Work request =>
For the listing below, output exactly the lines from the line with "process module | voxel self aligned contacts" up to and including the line with "A cross-section is", and no other lines.

=== Information supplied ===
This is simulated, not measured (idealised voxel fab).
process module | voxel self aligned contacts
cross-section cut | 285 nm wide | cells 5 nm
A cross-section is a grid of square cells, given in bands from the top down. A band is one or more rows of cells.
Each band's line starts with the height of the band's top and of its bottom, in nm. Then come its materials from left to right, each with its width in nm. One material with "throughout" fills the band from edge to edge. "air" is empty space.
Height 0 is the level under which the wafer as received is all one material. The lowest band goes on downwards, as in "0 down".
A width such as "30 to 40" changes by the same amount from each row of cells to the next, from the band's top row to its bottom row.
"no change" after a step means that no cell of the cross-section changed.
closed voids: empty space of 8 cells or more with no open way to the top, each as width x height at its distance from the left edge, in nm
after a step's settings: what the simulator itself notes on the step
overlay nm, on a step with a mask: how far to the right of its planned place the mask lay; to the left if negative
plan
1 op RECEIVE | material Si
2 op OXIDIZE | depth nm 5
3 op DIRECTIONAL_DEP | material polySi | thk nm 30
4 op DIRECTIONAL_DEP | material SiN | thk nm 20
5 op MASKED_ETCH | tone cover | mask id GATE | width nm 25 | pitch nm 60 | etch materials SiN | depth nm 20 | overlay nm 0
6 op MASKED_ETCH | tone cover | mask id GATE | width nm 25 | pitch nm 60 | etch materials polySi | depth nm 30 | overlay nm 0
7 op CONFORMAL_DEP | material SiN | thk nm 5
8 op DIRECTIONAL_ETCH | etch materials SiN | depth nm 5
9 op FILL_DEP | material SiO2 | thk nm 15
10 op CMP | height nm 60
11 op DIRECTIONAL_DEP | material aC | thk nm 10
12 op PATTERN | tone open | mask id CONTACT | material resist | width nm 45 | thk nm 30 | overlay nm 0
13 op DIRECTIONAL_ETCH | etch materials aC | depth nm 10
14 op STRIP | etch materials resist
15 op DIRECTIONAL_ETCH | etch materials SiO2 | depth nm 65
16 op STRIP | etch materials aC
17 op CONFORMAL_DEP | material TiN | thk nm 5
===

Result =>
process module | voxel self aligned contacts
cross-section cut | 285 nm wide | cells 5 nm
A cross-section is a grid of square cells, given in bands from the top down. A band is one or more rows of cells.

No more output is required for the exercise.